--- --- ---
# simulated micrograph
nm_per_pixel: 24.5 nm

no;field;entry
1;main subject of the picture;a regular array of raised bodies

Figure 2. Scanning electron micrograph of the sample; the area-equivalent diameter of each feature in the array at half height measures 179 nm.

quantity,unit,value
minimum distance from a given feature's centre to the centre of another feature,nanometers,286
--- --- ---

**WORK REQUEST:** Exactly the lines running from the top of the records to the line that contains "quantity,unit,value", inclusive, must be set down, and nothing more.

**YOUR SOLUTION:**
# simulated micrograph
nm_per_pixel: 24.5 nm

no;field;entry
1;main subject of the picture;a regular array of raised bodies

Figure 2. Scanning electron micrograph of the sample; the area-equivalent diameter of each feature in the array at half height measures 179 nm.

quantity,unit,value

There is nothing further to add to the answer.